**WORK INSTRUCTION**
Lines from the start of the data through the line containing "The wafer before step" must be given again exactly. Leave the others out.

**RECORDS SHOWN**
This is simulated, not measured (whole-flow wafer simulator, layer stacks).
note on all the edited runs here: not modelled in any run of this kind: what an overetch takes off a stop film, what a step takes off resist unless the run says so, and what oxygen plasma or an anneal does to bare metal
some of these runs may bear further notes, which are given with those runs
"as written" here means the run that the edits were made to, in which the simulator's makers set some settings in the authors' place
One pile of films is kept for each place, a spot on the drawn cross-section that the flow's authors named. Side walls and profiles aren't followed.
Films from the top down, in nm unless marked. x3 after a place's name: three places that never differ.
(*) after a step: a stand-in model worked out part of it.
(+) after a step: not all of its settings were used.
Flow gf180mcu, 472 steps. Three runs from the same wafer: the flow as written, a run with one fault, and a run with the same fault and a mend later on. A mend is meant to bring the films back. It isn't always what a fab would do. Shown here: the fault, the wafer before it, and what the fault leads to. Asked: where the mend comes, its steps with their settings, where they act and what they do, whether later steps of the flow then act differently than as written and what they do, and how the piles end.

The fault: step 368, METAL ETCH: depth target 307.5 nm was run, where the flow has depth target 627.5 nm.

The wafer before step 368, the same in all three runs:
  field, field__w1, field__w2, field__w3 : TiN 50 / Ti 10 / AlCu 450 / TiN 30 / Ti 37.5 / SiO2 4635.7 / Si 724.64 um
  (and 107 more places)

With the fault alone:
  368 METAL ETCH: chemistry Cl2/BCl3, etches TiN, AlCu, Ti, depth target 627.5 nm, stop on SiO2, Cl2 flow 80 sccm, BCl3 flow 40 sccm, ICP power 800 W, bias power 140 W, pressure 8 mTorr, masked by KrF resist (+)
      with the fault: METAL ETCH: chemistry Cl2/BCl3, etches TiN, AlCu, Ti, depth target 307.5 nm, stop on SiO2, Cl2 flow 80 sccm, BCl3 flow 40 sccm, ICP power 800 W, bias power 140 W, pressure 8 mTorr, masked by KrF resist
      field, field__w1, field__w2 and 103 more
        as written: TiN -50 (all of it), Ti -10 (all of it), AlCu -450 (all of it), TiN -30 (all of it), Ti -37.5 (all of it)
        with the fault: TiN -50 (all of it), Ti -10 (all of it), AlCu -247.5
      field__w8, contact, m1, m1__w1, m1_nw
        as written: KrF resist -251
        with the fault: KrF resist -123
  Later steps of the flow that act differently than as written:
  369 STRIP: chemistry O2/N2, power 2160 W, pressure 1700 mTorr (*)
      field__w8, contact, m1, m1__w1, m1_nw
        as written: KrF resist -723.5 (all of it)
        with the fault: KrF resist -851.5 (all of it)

**TASK SOLUTION**
This is simulated, not measured (whole-flow wafer simulator, layer stacks).
note on all the edited runs here: not modelled in any run of this kind: what an overetch takes off a stop film, what a step takes off resist unless the run says so, and what oxygen plasma or an anneal does to bare metal
some of these runs may bear further notes, which are given with those runs
"as written" here means the run that the edits were made to, in which the simulator's makers set some settings in the authors' place
One pile of films is kept for each place, a spot on the drawn cross-section that the flow's authors named. Side walls and profiles aren't followed.
Films from the top down, in nm unless marked. x3 after a place's name: three places that never differ.
(*) after a step: a stand-in model worked out part of it.
(+) after a step: not all of its settings were used.
Flow gf180mcu, 472 steps. Three runs from the same wafer: the flow as written, a run with one fault, and a run with the same fault and a mend later on. A mend is meant to bring the films back. It isn't always what a fab would do. Shown here: the fault, the wafer before it, and what the fault leads to. Asked: where the mend comes, its steps with their settings, where they act and what they do, whether later steps of the flow then act differently than as written and what they do, and how the piles end.

The fault: step 368, METAL ETCH: depth target 307.5 nm was run, where the flow has depth target 627.5 nm.

The wafer before step 368, the same in all three runs:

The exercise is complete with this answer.